== ACTION ITEM ==
Give back exactly the lines that run from the beginning of the entries to the line containing "line-to-line clearance at", both included, and nothing else.

== INFORMATION ==
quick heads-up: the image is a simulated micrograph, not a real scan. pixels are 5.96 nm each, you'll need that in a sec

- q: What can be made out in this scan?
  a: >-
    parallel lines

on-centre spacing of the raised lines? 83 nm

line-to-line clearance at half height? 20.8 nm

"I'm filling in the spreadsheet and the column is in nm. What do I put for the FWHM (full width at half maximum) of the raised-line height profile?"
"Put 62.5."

== TASK OUTPUT ==
quick heads-up: the image is a simulated micrograph, not a real scan. pixels are 5.96 nm each, you'll need that in a sec

- q: What can be made out in this scan?
  a: >-
    parallel lines

on-centre spacing of the raised lines? 83 nm

line-to-line clearance at half height? 20.8 nm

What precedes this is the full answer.